• REQUIREMENT: Below are entries. Copy exactly the lines running from the line that holds "S3: speed of" to the line that holds "S5: polishing time; s; normal value 32", with both ends included.

====

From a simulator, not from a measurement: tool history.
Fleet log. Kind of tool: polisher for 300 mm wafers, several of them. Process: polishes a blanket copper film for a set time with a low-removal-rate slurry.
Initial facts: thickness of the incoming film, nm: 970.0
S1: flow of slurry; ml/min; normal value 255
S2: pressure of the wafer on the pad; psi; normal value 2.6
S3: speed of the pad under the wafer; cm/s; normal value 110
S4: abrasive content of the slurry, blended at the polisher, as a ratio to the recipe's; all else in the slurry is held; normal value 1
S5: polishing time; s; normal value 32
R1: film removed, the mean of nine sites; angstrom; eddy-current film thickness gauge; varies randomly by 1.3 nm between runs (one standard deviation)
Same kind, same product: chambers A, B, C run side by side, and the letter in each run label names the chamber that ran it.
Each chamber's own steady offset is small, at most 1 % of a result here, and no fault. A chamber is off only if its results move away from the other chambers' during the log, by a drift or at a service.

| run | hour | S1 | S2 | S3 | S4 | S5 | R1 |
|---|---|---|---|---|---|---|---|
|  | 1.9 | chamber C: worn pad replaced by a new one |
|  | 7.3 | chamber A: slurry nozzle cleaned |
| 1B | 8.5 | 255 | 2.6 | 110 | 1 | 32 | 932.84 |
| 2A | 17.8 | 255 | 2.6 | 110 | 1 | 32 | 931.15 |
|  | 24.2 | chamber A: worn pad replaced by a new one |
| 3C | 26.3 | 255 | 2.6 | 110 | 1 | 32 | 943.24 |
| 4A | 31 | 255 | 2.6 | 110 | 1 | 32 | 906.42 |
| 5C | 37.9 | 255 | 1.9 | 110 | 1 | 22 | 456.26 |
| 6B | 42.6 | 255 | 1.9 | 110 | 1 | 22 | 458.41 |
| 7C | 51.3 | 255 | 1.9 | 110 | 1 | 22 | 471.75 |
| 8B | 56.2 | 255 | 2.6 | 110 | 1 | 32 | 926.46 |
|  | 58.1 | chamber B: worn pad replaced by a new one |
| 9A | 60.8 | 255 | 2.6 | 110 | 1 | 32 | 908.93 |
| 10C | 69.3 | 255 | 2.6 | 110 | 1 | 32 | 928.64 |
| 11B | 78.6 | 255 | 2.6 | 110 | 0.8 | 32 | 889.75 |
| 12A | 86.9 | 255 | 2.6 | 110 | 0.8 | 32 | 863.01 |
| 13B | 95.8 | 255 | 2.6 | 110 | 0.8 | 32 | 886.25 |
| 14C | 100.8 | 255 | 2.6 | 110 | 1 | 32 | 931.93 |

====

• EXERCISE RESULT:
S3: speed of the pad under the wafer; cm/s; normal value 110
S4: abrasive content of the slurry, blended at the polisher, as a ratio to the recipe's; all else in the slurry is held; normal value 1
S5: polishing time; s; normal value 32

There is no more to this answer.